#### [Required action]
Copy each line of the records below, from the first through the one that contains "Short-answer quiz", exactly as written.

#### [Material shown]
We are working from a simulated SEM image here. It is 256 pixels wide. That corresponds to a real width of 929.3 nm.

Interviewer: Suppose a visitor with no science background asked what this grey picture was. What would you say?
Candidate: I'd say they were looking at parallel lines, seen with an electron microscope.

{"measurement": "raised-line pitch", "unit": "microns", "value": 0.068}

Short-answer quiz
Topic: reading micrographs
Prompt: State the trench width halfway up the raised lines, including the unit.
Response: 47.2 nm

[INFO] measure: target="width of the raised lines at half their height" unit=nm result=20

#### [Answer area]
We are working from a simulated SEM image here. It is 256 pixels wide. That corresponds to a real width of 929.3 nm.

Interviewer: Suppose a visitor with no science background asked what this grey picture was. What would you say?
Candidate: I'd say they were looking at parallel lines, seen with an electron microscope.

{"measurement": "raised-line pitch", "unit": "microns", "value": 0.068}

Short-answer quiz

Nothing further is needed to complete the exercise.